(GIVEN ENTRIES)
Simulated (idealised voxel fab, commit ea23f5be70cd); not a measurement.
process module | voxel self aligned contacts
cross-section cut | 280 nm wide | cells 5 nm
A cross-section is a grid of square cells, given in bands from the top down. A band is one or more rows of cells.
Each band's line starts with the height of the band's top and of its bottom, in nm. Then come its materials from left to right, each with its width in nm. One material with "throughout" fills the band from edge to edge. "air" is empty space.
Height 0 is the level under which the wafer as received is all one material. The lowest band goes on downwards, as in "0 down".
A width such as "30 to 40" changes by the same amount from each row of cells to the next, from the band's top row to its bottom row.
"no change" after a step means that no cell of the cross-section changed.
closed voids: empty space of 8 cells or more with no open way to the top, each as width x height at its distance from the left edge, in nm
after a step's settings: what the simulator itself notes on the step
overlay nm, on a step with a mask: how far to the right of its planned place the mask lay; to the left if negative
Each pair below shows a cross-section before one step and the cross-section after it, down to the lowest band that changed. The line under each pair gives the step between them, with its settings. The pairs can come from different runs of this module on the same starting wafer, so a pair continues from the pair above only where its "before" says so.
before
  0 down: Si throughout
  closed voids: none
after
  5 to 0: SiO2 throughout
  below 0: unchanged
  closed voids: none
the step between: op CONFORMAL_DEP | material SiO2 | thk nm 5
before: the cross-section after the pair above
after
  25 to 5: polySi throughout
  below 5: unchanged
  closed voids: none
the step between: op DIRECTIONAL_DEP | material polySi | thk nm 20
(End GIVEN ENTRIES)

◆ **WORK ORDER**: Everything from the first line of the listing above through the line holding "A cross-section is" must be retyped exactly; nothing else belongs in the reply.

◆ **EXERCISE RESULT**:
Simulated (idealised voxel fab, commit ea23f5be70cd); not a measurement.
process module | voxel self aligned contacts
cross-section cut | 280 nm wide | cells 5 nm
A cross-section is a grid of square cells, given in bands from the top down. A band is one or more rows of cells.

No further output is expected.